*Activity:*
The entries that follow need to be retyped verbatim.

-------------------------
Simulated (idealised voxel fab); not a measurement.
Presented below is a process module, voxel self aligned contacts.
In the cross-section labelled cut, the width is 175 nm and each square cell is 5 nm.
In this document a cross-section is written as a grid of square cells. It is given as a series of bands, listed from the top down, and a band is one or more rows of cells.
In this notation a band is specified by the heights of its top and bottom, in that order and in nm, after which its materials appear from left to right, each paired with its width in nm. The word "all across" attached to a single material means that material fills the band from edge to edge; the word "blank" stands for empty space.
-------------------------

*Task result:*
Simulated (idealised voxel fab); not a measurement.
Presented below is a process module, voxel self aligned contacts.
In the cross-section labelled cut, the width is 175 nm and each square cell is 5 nm.
In this document a cross-section is written as a grid of square cells. It is given as a series of bands, listed from the top down, and a band is one or more rows of cells.
In this notation a band is specified by the heights of its top and bottom, in that order and in nm, after which its materials appear from left to right, each paired with its width in nm. The word "all across" attached to a single material means that material fills the band from edge to edge; the word "blank" stands for empty space.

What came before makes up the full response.